- Source material
------------------------------------------------

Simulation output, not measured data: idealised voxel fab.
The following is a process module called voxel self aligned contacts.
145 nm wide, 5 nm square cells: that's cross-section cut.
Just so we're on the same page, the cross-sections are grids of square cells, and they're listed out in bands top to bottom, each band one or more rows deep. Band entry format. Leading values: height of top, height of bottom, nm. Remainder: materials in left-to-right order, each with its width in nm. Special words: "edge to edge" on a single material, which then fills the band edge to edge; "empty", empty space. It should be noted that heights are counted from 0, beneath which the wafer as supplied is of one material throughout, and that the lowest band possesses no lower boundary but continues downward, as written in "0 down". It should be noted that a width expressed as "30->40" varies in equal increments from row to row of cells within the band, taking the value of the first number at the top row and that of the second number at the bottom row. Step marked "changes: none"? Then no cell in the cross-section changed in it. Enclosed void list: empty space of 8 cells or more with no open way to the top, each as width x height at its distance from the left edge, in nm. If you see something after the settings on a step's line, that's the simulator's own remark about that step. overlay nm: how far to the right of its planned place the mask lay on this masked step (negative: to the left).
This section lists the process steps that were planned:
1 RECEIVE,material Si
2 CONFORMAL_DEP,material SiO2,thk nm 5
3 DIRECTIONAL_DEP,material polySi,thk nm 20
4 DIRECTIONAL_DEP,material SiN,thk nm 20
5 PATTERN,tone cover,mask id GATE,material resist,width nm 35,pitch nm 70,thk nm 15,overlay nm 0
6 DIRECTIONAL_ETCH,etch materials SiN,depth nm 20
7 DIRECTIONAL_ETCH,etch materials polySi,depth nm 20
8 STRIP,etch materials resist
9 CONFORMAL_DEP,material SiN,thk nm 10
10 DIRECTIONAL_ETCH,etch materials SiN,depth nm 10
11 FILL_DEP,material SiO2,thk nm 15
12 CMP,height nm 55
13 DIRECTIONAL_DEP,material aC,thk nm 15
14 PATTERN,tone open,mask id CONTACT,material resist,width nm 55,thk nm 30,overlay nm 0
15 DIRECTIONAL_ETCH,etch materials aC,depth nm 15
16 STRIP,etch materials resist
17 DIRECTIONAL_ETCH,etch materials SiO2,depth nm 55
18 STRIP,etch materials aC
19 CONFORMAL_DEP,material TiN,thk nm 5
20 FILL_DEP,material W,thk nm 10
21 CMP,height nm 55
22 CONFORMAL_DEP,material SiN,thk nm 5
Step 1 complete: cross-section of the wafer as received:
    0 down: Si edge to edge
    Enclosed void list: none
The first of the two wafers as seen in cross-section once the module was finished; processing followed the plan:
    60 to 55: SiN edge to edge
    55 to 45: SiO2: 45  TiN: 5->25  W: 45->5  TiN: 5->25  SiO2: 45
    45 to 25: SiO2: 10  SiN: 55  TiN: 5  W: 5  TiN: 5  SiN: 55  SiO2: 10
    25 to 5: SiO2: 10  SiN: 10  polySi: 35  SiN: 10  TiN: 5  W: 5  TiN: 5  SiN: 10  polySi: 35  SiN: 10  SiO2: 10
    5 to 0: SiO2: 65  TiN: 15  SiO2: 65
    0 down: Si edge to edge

------------------------------------------------

- Required action
Extract the lines of the preceding material that run from the line with "12 CMP,height nm 55" through the line with "20 FILL_DEP,material W,thk nm 10", inclusive, reproducing them exactly and adding nothing.

- Written response
12 CMP,height nm 55
13 DIRECTIONAL_DEP,material aC,thk nm 15
14 PATTERN,tone open,mask id CONTACT,material resist,width nm 55,thk nm 30,overlay nm 0
15 DIRECTIONAL_ETCH,etch materials aC,depth nm 15
16 STRIP,etch materials resist
17 DIRECTIONAL_ETCH,etch materials SiO2,depth nm 55
18 STRIP,etch materials aC
19 CONFORMAL_DEP,material TiN,thk nm 5
20 FILL_DEP,material W,thk nm 10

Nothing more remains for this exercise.